» **Exercise**: Copy out each line from the start of the material below until the line with "(+) after a", that line included.

» **Material shown**:
[Start of Attachment]
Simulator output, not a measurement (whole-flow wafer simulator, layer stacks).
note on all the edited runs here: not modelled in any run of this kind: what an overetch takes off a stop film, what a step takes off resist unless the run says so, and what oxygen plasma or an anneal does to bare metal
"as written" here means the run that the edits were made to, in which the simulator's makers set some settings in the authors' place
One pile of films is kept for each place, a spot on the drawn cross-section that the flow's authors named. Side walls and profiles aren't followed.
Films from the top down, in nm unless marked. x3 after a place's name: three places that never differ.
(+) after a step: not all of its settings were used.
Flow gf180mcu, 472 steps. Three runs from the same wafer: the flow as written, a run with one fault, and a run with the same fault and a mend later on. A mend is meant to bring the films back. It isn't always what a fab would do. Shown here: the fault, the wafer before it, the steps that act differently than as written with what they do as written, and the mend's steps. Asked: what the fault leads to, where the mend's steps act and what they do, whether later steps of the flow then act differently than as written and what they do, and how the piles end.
[End of Attachment]

» **Your response**:
Simulator output, not a measurement (whole-flow wafer simulator, layer stacks).
note on all the edited runs here: not modelled in any run of this kind: what an overetch takes off a stop film, what a step takes off resist unless the run says so, and what oxygen plasma or an anneal does to bare metal
"as written" here means the run that the edits were made to, in which the simulator's makers set some settings in the authors' place
One pile of films is kept for each place, a spot on the drawn cross-section that the flow's authors named. Side walls and profiles aren't followed.
Films from the top down, in nm unless marked. x3 after a place's name: three places that never differ.
(+) after a step: not all of its settings were used.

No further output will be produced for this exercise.